::: ENTRIES PROVIDED :::

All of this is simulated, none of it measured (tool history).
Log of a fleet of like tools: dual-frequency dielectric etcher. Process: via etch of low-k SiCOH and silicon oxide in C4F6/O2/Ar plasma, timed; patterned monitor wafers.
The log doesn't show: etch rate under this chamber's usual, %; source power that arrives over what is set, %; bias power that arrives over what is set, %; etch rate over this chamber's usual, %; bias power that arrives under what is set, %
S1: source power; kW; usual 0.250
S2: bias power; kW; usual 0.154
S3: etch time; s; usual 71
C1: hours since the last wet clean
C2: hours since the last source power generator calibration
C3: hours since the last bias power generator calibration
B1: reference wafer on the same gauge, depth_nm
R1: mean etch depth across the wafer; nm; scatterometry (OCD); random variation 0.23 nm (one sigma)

:::

> **WORK ORDER**: Reproduce every line of the data verbatim.

> **TASK ANSWER**:
All of this is simulated, none of it measured (tool history).
Log of a fleet of like tools: dual-frequency dielectric etcher. Process: via etch of low-k SiCOH and silicon oxide in C4F6/O2/Ar plasma, timed; patterned monitor wafers.
The log doesn't show: etch rate under this chamber's usual, %; source power that arrives over what is set, %; bias power that arrives over what is set, %; etch rate over this chamber's usual, %; bias power that arrives under what is set, %
S1: source power; kW; usual 0.250
S2: bias power; kW; usual 0.154
S3: etch time; s; usual 71
C1: hours since the last wet clean
C2: hours since the last source power generator calibration
C3: hours since the last bias power generator calibration
B1: reference wafer on the same gauge, depth_nm
R1: mean etch depth across the wafer; nm; scatterometry (OCD); random variation 0.23 nm (one sigma)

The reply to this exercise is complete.